────────

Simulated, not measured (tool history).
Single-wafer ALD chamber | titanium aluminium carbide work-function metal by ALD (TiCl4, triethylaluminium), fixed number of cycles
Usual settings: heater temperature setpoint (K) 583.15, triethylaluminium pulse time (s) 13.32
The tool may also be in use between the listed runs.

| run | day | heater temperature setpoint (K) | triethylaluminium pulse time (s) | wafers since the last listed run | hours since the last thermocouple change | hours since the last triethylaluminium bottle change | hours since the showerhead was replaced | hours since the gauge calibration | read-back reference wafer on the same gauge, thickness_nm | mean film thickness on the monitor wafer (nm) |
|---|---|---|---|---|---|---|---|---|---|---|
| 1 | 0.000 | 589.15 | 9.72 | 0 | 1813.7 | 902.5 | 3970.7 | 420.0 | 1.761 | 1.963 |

────────

● **Task item**
Produce an exact copy of the entries above.

● **Your response**
Simulated, not measured (tool history).
Single-wafer ALD chamber | titanium aluminium carbide work-function metal by ALD (TiCl4, triethylaluminium), fixed number of cycles
Usual settings: heater temperature setpoint (K) 583.15, triethylaluminium pulse time (s) 13.32
The tool may also be in use between the listed runs.

| run | day | heater temperature setpoint (K) | triethylaluminium pulse time (s) | wafers since the last listed run | hours since the last thermocouple change | hours since the last triethylaluminium bottle change | hours since the showerhead was replaced | hours since the gauge calibration | read-back reference wafer on the same gauge, thickness_nm | mean film thickness on the monitor wafer (nm) |
|---|---|---|---|---|---|---|---|---|---|---|
| 1 | 0.000 | 589.15 | 9.72 | 0 | 1813.7 | 902.5 | 3970.7 | 420.0 | 1.761 | 1.963 |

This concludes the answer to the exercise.